==== Study material

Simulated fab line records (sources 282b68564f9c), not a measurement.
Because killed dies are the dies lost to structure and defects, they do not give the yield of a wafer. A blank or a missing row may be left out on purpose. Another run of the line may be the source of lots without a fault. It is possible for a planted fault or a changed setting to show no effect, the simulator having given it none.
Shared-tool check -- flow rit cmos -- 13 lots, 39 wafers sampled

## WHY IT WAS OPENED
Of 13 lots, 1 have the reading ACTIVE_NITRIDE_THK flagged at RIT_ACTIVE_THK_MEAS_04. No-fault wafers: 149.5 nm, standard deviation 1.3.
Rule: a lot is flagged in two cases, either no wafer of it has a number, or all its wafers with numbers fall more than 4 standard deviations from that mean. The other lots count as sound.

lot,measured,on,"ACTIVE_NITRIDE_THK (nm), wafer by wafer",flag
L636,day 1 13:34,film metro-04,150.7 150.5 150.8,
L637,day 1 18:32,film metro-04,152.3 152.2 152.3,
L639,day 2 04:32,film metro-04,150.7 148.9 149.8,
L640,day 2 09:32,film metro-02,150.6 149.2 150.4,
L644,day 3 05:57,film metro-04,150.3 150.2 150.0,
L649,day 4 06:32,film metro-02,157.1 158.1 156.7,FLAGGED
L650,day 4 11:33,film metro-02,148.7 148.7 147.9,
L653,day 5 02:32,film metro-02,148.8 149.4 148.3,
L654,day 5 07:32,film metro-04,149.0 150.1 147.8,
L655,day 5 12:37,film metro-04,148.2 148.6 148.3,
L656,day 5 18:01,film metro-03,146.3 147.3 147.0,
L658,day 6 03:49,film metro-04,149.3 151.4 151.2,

========

■ Work instruction ■
The entries shown above should be duplicated exactly.

■ Task output ■
Simulated fab line records (sources 282b68564f9c), not a measurement.
Because killed dies are the dies lost to structure and defects, they do not give the yield of a wafer. A blank or a missing row may be left out on purpose. Another run of the line may be the source of lots without a fault. It is possible for a planted fault or a changed setting to show no effect, the simulator having given it none.
Shared-tool check -- flow rit cmos -- 13 lots, 39 wafers sampled

## WHY IT WAS OPENED
Of 13 lots, 1 have the reading ACTIVE_NITRIDE_THK flagged at RIT_ACTIVE_THK_MEAS_04. No-fault wafers: 149.5 nm, standard deviation 1.3.
Rule: a lot is flagged in two cases, either no wafer of it has a number, or all its wafers with numbers fall more than 4 standard deviations from that mean. The other lots count as sound.

lot,measured,on,"ACTIVE_NITRIDE_THK (nm), wafer by wafer",flag
L636,day 1 13:34,film metro-04,150.7 150.5 150.8,
L637,day 1 18:32,film metro-04,152.3 152.2 152.3,
L639,day 2 04:32,film metro-04,150.7 148.9 149.8,
L640,day 2 09:32,film metro-02,150.6 149.2 150.4,
L644,day 3 05:57,film metro-04,150.3 150.2 150.0,
L649,day 4 06:32,film metro-02,157.1 158.1 156.7,FLAGGED
L650,day 4 11:33,film metro-02,148.7 148.7 147.9,
L653,day 5 02:32,film metro-02,148.8 149.4 148.3,
L654,day 5 07:32,film metro-04,149.0 150.1 147.8,
L655,day 5 12:37,film metro-04,148.2 148.6 148.3,
L656,day 5 18:01,film metro-03,146.3 147.3 147.0,
L658,day 6 03:49,film metro-04,149.3 151.4 151.2,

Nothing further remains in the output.